» **MATERIAL PROVIDED**
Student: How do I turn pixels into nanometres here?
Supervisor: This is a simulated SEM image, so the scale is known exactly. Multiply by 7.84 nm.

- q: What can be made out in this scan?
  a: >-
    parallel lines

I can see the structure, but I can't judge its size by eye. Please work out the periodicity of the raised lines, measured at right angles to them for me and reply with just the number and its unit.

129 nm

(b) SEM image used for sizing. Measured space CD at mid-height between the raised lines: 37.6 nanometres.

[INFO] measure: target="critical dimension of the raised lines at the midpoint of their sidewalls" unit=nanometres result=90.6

» **REQUIRED ACTION**
Could you transcribe each entry exactly as it stands?

» **EXPECTED ANSWER**
Student: How do I turn pixels into nanometres here?
Supervisor: This is a simulated SEM image, so the scale is known exactly. Multiply by 7.84 nm.

- q: What can be made out in this scan?
  a: >-
    parallel lines

I can see the structure, but I can't judge its size by eye. Please work out the periodicity of the raised lines, measured at right angles to them for me and reply with just the number and its unit.

129 nm

(b) SEM image used for sizing. Measured space CD at mid-height between the raised lines: 37.6 nanometres.

[INFO] measure: target="critical dimension of the raised lines at the midpoint of their sidewalls" unit=nanometres result=90.6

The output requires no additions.